Activity: Return every line from the one with "Films from the" through the one with "3 ANNEAL: 950 C, 1200 s, ambient N2", inclusive, exactly as it appears below.

Data for analysis:
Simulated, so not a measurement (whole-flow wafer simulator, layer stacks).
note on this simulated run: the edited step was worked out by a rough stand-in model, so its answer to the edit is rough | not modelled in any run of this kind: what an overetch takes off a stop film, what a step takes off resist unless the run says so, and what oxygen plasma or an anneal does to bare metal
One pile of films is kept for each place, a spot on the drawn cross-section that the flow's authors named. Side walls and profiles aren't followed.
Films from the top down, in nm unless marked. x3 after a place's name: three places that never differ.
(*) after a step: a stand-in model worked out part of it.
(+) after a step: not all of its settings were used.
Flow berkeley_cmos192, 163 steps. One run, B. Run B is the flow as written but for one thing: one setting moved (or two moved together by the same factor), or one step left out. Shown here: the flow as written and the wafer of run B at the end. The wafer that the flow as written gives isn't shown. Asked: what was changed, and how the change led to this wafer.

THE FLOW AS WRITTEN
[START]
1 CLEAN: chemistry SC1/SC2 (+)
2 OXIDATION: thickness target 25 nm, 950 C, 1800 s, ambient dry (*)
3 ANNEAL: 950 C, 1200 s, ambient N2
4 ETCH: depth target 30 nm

Task response:
Films from the top down, in nm unless marked. x3 after a place's name: three places that never differ.
(*) after a step: a stand-in model worked out part of it.
(+) after a step: not all of its settings were used.
Flow berkeley_cmos192, 163 steps. One run, B. Run B is the flow as written but for one thing: one setting moved (or two moved together by the same factor), or one step left out. Shown here: the flow as written and the wafer of run B at the end. The wafer that the flow as written gives isn't shown. Asked: what was changed, and how the change led to this wafer.

THE FLOW AS WRITTEN
[START]
1 CLEAN: chemistry SC1/SC2 (+)
2 OXIDATION: thickness target 25 nm, 950 C, 1800 s, ambient dry (*)
3 ANNEAL: 950 C, 1200 s, ambient N2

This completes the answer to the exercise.